■ **Work task**: Please give back word for word the lines below, from the first one through the one with "Run 4D, hour".

*** Opening of Exercise data ***

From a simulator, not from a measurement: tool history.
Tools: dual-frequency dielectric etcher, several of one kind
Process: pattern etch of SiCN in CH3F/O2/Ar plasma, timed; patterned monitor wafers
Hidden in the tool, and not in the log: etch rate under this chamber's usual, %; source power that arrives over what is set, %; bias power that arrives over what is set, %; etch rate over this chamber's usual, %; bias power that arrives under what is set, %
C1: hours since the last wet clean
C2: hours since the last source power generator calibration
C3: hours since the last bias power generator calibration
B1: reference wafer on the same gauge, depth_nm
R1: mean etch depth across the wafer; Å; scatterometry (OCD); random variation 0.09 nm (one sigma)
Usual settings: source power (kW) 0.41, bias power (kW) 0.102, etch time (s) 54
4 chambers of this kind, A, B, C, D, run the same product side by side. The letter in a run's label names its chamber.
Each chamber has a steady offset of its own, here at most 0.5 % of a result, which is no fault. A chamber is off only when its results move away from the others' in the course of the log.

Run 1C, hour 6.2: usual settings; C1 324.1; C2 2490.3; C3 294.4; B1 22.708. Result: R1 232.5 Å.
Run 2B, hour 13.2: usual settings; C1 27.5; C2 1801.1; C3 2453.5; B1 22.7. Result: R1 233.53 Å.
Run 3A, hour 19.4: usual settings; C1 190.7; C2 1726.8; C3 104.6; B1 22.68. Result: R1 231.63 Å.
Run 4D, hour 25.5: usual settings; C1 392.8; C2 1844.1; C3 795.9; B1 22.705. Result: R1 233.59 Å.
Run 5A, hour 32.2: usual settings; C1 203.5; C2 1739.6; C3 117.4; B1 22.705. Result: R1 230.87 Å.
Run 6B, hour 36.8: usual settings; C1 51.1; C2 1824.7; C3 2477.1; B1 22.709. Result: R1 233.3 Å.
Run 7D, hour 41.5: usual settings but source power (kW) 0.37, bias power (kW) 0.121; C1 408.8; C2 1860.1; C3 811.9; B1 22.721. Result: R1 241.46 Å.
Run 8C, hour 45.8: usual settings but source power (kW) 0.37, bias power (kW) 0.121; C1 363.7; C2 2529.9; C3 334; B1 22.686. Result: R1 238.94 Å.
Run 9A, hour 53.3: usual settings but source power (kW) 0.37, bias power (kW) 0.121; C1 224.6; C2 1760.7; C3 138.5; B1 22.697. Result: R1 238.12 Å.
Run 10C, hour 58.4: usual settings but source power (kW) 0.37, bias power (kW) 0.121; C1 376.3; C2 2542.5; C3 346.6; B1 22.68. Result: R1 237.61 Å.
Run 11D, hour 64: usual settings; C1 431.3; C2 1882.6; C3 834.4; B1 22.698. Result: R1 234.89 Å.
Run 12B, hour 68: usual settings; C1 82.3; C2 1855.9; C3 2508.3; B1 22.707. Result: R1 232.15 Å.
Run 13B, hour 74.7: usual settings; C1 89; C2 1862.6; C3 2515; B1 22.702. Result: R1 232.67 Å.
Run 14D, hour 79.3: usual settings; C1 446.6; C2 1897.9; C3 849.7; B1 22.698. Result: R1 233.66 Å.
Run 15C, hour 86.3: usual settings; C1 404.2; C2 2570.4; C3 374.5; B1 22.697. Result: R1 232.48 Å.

*** Close of Exercise data ***

■ **Response**:
From a simulator, not from a measurement: tool history.
Tools: dual-frequency dielectric etcher, several of one kind
Process: pattern etch of SiCN in CH3F/O2/Ar plasma, timed; patterned monitor wafers
Hidden in the tool, and not in the log: etch rate under this chamber's usual, %; source power that arrives over what is set, %; bias power that arrives over what is set, %; etch rate over this chamber's usual, %; bias power that arrives under what is set, %
C1: hours since the last wet clean
C2: hours since the last source power generator calibration
C3: hours since the last bias power generator calibration
B1: reference wafer on the same gauge, depth_nm
R1: mean etch depth across the wafer; Å; scatterometry (OCD); random variation 0.09 nm (one sigma)
Usual settings: source power (kW) 0.41, bias power (kW) 0.102, etch time (s) 54
4 chambers of this kind, A, B, C, D, run the same product side by side. The letter in a run's label names its chamber.
Each chamber has a steady offset of its own, here at most 0.5 % of a result, which is no fault. A chamber is off only when its results move away from the others' in the course of the log.

Run 1C, hour 6.2: usual settings; C1 324.1; C2 2490.3; C3 294.4; B1 22.708. Result: R1 232.5 Å.
Run 2B, hour 13.2: usual settings; C1 27.5; C2 1801.1; C3 2453.5; B1 22.7. Result: R1 233.53 Å.
Run 3A, hour 19.4: usual settings; C1 190.7; C2 1726.8; C3 104.6; B1 22.68. Result: R1 231.63 Å.
Run 4D, hour 25.5: usual settings; C1 392.8; C2 1844.1; C3 795.9; B1 22.705. Result: R1 233.59 Å.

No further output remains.